### [Activity]
With the records below as your source, retype each line exactly from the top down to the line that contains "time: UV exposure", and include that line.

### [Excerpted data]
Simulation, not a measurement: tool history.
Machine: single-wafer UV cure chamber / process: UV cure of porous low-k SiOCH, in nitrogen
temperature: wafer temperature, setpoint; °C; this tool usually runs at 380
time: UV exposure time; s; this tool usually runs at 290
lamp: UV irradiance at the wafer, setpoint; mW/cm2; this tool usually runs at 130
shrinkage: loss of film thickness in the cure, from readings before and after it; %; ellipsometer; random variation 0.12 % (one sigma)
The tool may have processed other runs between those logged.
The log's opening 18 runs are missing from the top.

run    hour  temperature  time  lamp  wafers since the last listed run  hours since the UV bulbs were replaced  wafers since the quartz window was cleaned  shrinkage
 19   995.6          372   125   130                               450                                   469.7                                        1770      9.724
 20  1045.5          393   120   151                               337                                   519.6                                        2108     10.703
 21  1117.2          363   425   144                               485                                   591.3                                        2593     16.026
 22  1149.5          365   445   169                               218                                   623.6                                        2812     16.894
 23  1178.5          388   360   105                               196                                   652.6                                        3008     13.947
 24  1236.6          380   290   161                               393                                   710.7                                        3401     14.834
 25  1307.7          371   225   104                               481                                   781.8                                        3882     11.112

### [Response]
Simulation, not a measurement: tool history.
Machine: single-wafer UV cure chamber / process: UV cure of porous low-k SiOCH, in nitrogen
temperature: wafer temperature, setpoint; °C; this tool usually runs at 380
time: UV exposure time; s; this tool usually runs at 290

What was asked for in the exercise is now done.